__________

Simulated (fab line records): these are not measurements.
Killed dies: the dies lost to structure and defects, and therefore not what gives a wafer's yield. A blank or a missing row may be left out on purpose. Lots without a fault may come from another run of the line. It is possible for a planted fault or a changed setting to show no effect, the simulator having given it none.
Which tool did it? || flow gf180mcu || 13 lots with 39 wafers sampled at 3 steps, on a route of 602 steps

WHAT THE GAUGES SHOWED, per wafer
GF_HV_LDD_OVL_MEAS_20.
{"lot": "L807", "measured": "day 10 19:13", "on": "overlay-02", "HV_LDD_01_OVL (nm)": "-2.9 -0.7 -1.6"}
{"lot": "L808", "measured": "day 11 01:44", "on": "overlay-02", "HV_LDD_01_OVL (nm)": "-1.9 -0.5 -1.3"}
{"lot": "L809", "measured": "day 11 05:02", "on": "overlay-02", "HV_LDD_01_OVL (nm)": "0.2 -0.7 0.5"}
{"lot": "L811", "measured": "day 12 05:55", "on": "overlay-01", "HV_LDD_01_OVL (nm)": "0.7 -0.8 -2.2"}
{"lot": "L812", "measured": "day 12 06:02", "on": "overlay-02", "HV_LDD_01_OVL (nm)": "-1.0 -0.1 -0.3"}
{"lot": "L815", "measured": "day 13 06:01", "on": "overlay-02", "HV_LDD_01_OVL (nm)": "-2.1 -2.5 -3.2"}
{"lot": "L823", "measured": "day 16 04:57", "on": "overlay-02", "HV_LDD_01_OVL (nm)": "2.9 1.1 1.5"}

__________

Work order
Could you copy every record above exactly as it appears?

Task answer
Simulated (fab line records): these are not measurements.
Killed dies: the dies lost to structure and defects, and therefore not what gives a wafer's yield. A blank or a missing row may be left out on purpose. Lots without a fault may come from another run of the line. It is possible for a planted fault or a changed setting to show no effect, the simulator having given it none.
Which tool did it? || flow gf180mcu || 13 lots with 39 wafers sampled at 3 steps, on a route of 602 steps

WHAT THE GAUGES SHOWED, per wafer
GF_HV_LDD_OVL_MEAS_20.
{"lot": "L807", "measured": "day 10 19:13", "on": "overlay-02", "HV_LDD_01_OVL (nm)": "-2.9 -0.7 -1.6"}
{"lot": "L808", "measured": "day 11 01:44", "on": "overlay-02", "HV_LDD_01_OVL (nm)": "-1.9 -0.5 -1.3"}
{"lot": "L809", "measured": "day 11 05:02", "on": "overlay-02", "HV_LDD_01_OVL (nm)": "0.2 -0.7 0.5"}
{"lot": "L811", "measured": "day 12 05:55", "on": "overlay-01", "HV_LDD_01_OVL (nm)": "0.7 -0.8 -2.2"}
{"lot": "L812", "measured": "day 12 06:02", "on": "overlay-02", "HV_LDD_01_OVL (nm)": "-1.0 -0.1 -0.3"}
{"lot": "L815", "measured": "day 13 06:01", "on": "overlay-02", "HV_LDD_01_OVL (nm)": "-2.1 -2.5 -3.2"}
{"lot": "L823", "measured": "day 16 04:57", "on": "overlay-02", "HV_LDD_01_OVL (nm)": "2.9 1.1 1.5"}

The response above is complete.